## Task item
Without changing a single word, write out every entry.

## Supplied information
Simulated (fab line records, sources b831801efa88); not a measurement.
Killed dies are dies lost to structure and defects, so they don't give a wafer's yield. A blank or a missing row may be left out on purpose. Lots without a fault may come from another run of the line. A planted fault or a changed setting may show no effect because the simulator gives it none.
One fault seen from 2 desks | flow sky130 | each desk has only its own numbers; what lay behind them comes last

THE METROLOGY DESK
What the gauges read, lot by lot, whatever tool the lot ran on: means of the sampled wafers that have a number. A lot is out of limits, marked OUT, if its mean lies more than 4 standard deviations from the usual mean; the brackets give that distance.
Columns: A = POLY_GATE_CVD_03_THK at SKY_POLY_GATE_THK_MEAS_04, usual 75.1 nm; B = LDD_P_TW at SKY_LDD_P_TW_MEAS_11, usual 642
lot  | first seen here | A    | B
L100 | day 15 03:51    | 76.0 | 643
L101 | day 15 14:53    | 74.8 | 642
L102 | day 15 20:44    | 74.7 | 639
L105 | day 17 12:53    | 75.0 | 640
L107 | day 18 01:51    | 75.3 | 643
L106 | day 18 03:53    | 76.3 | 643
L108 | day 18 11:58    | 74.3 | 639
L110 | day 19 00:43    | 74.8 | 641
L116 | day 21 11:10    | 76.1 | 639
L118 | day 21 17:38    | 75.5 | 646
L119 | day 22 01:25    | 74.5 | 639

## Response area
Simulated (fab line records, sources b831801efa88); not a measurement.
Killed dies are dies lost to structure and defects, so they don't give a wafer's yield. A blank or a missing row may be left out on purpose. Lots without a fault may come from another run of the line. A planted fault or a changed setting may show no effect because the simulator gives it none.
One fault seen from 2 desks | flow sky130 | each desk has only its own numbers; what lay behind them comes last

THE METROLOGY DESK
What the gauges read, lot by lot, whatever tool the lot ran on: means of the sampled wafers that have a number. A lot is out of limits, marked OUT, if its mean lies more than 4 standard deviations from the usual mean; the brackets give that distance.
Columns: A = POLY_GATE_CVD_03_THK at SKY_POLY_GATE_THK_MEAS_04, usual 75.1 nm; B = LDD_P_TW at SKY_LDD_P_TW_MEAS_11, usual 642
lot  | first seen here | A    | B
L100 | day 15 03:51    | 76.0 | 643
L101 | day 15 14:53    | 74.8 | 642
L102 | day 15 20:44    | 74.7 | 639
L105 | day 17 12:53    | 75.0 | 640
L107 | day 18 01:51    | 75.3 | 643
L106 | day 18 03:53    | 76.3 | 643
L108 | day 18 11:58    | 74.3 | 639
L110 | day 19 00:43    | 74.8 | 641
L116 | day 21 11:10    | 76.1 | 639
L118 | day 21 17:38    | 75.5 | 646
L119 | day 22 01:25    | 74.5 | 639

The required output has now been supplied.